Work instruction: Write out again, exactly, the lines below starting at the one with "Left after counting: pvd_sputter-04" and ending at the one with "This tool is".

Excerpted data:
========
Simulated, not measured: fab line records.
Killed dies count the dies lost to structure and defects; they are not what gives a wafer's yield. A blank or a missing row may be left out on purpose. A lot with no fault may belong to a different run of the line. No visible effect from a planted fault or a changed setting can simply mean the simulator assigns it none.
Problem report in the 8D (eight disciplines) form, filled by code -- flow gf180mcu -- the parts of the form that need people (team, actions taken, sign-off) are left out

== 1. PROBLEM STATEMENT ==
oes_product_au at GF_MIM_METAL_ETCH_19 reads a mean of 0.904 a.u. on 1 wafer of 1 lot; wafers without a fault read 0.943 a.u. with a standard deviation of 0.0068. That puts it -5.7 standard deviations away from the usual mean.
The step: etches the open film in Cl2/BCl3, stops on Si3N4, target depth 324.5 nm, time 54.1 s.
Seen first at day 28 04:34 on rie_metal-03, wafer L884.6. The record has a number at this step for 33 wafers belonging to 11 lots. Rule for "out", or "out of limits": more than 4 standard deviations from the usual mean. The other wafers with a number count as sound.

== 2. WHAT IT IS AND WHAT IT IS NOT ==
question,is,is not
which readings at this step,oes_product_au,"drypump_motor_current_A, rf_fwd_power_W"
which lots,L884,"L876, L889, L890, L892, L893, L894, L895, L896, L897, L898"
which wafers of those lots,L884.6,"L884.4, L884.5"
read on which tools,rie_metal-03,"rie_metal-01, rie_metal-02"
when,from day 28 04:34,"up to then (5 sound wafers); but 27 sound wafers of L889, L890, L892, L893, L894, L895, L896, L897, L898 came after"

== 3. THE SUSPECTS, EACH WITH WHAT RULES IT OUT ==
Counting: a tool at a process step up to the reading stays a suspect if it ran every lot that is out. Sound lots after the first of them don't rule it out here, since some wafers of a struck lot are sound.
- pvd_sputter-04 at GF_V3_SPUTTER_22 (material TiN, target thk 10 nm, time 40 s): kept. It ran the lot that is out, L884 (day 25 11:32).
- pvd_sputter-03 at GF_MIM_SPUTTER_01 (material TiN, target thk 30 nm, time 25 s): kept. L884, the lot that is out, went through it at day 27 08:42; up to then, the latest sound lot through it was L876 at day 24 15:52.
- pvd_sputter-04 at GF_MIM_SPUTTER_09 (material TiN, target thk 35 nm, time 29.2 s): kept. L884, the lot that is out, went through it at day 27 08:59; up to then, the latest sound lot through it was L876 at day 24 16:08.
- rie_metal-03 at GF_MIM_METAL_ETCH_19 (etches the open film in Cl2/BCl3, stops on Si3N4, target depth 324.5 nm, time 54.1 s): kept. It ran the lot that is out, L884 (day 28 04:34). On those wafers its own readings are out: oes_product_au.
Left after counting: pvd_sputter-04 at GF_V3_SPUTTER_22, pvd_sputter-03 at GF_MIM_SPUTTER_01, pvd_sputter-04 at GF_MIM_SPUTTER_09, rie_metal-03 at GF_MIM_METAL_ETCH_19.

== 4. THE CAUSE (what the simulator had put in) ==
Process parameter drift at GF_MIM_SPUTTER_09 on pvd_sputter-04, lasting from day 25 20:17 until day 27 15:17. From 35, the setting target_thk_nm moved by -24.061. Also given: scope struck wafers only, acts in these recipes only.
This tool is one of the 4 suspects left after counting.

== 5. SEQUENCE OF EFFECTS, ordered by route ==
========

Task solution:
Left after counting: pvd_sputter-04 at GF_V3_SPUTTER_22, pvd_sputter-03 at GF_MIM_SPUTTER_01, pvd_sputter-04 at GF_MIM_SPUTTER_09, rie_metal-03 at GF_MIM_METAL_ETCH_19.

== 4. THE CAUSE (what the simulator had put in) ==
Process parameter drift at GF_MIM_SPUTTER_09 on pvd_sputter-04, lasting from day 25 20:17 until day 27 15:17. From 35, the setting target_thk_nm moved by -24.061. Also given: scope struck wafers only, acts in these recipes only.
This tool is one of the 4 suspects left after counting.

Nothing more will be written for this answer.